The listing that follows must be given again in full and exactly.

--*--
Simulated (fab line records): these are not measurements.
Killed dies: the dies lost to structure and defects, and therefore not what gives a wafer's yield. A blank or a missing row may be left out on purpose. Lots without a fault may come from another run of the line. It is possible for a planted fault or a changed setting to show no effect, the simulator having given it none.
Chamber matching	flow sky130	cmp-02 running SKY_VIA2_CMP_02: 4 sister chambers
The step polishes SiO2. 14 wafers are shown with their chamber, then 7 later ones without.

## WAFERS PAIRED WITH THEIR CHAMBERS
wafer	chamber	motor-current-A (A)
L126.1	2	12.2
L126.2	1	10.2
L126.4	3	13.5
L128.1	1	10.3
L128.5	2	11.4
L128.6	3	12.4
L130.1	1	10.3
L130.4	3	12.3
--*--

WRITTEN RESPONSE:
Simulated (fab line records): these are not measurements.
Killed dies: the dies lost to structure and defects, and therefore not what gives a wafer's yield. A blank or a missing row may be left out on purpose. Lots without a fault may come from another run of the line. It is possible for a planted fault or a changed setting to show no effect, the simulator having given it none.
Chamber matching	flow sky130	cmp-02 running SKY_VIA2_CMP_02: 4 sister chambers
The step polishes SiO2. 14 wafers are shown with their chamber, then 7 later ones without.

## WAFERS PAIRED WITH THEIR CHAMBERS
wafer	chamber	motor-current-A (A)
L126.1	2	12.2
L126.2	1	10.2
L126.4	3	13.5
L128.1	1	10.3
L128.5	2	11.4
L128.6	3	12.4
L130.1	1	10.3
L130.4	3	12.3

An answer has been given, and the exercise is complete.